▶ [Work instruction]
Print, from the listing below, the lines starting at the line containing "field, field__w1, field__w2 and 109" and ending at the line containing "in the flow as written: i-line resist gains 33.4", exactly as they stand, and print nothing else.

### Available data ###

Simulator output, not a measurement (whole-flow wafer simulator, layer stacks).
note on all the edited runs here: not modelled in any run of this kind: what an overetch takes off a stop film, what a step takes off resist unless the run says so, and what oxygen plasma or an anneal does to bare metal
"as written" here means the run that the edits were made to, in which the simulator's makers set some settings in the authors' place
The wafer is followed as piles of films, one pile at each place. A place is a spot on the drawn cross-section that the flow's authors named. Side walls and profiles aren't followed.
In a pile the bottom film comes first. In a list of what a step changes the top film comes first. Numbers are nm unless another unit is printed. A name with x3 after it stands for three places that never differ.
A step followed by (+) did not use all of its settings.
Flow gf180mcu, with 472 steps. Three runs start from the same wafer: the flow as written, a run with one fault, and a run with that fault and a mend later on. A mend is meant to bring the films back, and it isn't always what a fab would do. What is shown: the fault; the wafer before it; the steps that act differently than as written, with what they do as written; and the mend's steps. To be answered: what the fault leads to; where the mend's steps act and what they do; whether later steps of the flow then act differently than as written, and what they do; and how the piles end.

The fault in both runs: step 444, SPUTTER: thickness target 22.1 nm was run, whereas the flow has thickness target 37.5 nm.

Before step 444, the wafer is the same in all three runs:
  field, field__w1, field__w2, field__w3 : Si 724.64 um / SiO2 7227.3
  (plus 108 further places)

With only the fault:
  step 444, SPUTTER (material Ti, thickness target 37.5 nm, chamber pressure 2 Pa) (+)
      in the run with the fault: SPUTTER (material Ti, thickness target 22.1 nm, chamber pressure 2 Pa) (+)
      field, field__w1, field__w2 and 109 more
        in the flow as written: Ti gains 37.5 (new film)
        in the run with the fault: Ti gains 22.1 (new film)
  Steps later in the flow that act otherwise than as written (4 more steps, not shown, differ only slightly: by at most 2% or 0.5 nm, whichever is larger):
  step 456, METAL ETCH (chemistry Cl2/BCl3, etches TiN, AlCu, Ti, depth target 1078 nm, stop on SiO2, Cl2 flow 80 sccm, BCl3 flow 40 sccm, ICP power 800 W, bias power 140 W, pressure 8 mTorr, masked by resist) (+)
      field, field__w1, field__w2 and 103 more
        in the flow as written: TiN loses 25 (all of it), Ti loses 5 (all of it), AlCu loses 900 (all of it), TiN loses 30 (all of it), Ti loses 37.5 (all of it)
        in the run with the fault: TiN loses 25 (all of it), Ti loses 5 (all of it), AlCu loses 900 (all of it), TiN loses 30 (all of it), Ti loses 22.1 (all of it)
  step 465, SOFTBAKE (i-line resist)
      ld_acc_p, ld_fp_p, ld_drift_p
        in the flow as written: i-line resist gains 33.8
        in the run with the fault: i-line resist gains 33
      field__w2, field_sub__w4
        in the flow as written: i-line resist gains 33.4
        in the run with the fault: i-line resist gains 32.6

###

▶ [Written solution]
      field, field__w1, field__w2 and 109 more
        in the flow as written: Ti gains 37.5 (new film)
        in the run with the fault: Ti gains 22.1 (new film)
  Steps later in the flow that act otherwise than as written (4 more steps, not shown, differ only slightly: by at most 2% or 0.5 nm, whichever is larger):
  step 456, METAL ETCH (chemistry Cl2/BCl3, etches TiN, AlCu, Ti, depth target 1078 nm, stop on SiO2, Cl2 flow 80 sccm, BCl3 flow 40 sccm, ICP power 800 W, bias power 140 W, pressure 8 mTorr, masked by resist) (+)
      field, field__w1, field__w2 and 103 more
        in the flow as written: TiN loses 25 (all of it), Ti loses 5 (all of it), AlCu loses 900 (all of it), TiN loses 30 (all of it), Ti loses 37.5 (all of it)
        in the run with the fault: TiN loses 25 (all of it), Ti loses 5 (all of it), AlCu loses 900 (all of it), TiN loses 30 (all of it), Ti loses 22.1 (all of it)
  step 465, SOFTBAKE (i-line resist)
      ld_acc_p, ld_fp_p, ld_drift_p
        in the flow as written: i-line resist gains 33.8
        in the run with the fault: i-line resist gains 33
      field__w2, field_sub__w4
        in the flow as written: i-line resist gains 33.4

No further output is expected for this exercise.